## Listed entries
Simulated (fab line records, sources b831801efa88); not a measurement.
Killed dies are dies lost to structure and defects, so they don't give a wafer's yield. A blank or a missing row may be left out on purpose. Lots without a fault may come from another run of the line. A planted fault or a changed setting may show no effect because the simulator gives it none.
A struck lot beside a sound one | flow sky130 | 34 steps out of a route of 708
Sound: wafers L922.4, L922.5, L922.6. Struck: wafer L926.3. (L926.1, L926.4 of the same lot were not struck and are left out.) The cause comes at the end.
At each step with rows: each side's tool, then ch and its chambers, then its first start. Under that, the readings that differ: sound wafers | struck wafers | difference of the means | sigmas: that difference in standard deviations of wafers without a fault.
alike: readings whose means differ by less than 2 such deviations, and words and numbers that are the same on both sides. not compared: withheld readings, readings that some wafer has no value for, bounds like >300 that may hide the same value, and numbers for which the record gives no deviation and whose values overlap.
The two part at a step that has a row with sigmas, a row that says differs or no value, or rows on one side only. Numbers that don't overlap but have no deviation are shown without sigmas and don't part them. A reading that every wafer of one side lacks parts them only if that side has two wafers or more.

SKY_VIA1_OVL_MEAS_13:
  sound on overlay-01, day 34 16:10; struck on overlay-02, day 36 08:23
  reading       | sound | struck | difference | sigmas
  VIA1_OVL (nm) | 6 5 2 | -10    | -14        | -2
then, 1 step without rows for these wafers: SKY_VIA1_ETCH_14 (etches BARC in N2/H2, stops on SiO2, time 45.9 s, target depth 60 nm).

## Task item
Above are the records; reproduce all of them exactly.

## Result
Simulated (fab line records, sources b831801efa88); not a measurement.
Killed dies are dies lost to structure and defects, so they don't give a wafer's yield. A blank or a missing row may be left out on purpose. Lots without a fault may come from another run of the line. A planted fault or a changed setting may show no effect because the simulator gives it none.
A struck lot beside a sound one | flow sky130 | 34 steps out of a route of 708
Sound: wafers L922.4, L922.5, L922.6. Struck: wafer L926.3. (L926.1, L926.4 of the same lot were not struck and are left out.) The cause comes at the end.
At each step with rows: each side's tool, then ch and its chambers, then its first start. Under that, the readings that differ: sound wafers | struck wafers | difference of the means | sigmas: that difference in standard deviations of wafers without a fault.
alike: readings whose means differ by less than 2 such deviations, and words and numbers that are the same on both sides. not compared: withheld readings, readings that some wafer has no value for, bounds like >300 that may hide the same value, and numbers for which the record gives no deviation and whose values overlap.
The two part at a step that has a row with sigmas, a row that says differs or no value, or rows on one side only. Numbers that don't overlap but have no deviation are shown without sigmas and don't part them. A reading that every wafer of one side lacks parts them only if that side has two wafers or more.

SKY_VIA1_OVL_MEAS_13:
  sound on overlay-01, day 34 16:10; struck on overlay-02, day 36 08:23
  reading       | sound | struck | difference | sigmas
  VIA1_OVL (nm) | 6 5 2 | -10    | -14        | -2
then, 1 step without rows for these wafers: SKY_VIA1_ETCH_14 (etches BARC in N2/H2, stops on SiO2, time 45.9 s, target depth 60 nm).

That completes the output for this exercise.